▶ [WORK REQUEST]: The records should be restated exactly from their first line through the line with "Each step with" in it.

^^^^^^^^

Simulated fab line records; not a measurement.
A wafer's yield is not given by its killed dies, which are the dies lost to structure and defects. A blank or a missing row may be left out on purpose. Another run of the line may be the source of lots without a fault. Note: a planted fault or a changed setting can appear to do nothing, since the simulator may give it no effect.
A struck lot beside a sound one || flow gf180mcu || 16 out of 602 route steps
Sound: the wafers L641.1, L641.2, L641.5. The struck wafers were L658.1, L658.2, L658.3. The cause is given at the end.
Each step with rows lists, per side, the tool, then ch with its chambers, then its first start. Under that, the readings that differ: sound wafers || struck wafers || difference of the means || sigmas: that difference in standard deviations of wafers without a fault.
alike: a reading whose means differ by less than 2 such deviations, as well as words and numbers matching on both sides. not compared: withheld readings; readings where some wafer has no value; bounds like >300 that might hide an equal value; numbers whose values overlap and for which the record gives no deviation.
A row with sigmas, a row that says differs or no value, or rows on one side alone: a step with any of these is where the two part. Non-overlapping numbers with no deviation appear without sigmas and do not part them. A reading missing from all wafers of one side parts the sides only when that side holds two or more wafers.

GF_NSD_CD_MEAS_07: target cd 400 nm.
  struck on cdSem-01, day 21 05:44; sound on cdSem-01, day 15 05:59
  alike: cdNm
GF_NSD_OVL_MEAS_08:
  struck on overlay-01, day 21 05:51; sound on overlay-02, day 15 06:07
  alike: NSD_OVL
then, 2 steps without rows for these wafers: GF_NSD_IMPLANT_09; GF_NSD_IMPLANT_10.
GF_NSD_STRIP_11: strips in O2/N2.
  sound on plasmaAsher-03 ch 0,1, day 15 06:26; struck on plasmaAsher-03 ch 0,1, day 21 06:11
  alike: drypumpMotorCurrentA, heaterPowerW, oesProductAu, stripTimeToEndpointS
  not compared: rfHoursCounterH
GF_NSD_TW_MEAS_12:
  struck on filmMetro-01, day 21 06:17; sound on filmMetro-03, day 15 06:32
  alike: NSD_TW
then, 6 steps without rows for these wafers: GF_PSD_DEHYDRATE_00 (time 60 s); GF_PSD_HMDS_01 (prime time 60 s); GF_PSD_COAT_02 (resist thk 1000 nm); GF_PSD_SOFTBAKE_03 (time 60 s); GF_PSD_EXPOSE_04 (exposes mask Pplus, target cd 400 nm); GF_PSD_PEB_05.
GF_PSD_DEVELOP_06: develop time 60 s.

^^^^^^^^

▶ [TASK ANSWER]:
Simulated fab line records; not a measurement.
A wafer's yield is not given by its killed dies, which are the dies lost to structure and defects. A blank or a missing row may be left out on purpose. Another run of the line may be the source of lots without a fault. Note: a planted fault or a changed setting can appear to do nothing, since the simulator may give it no effect.
A struck lot beside a sound one || flow gf180mcu || 16 out of 602 route steps
Sound: the wafers L641.1, L641.2, L641.5. The struck wafers were L658.1, L658.2, L658.3. The cause is given at the end.
Each step with rows lists, per side, the tool, then ch with its chambers, then its first start. Under that, the readings that differ: sound wafers || struck wafers || difference of the means || sigmas: that difference in standard deviations of wafers without a fault.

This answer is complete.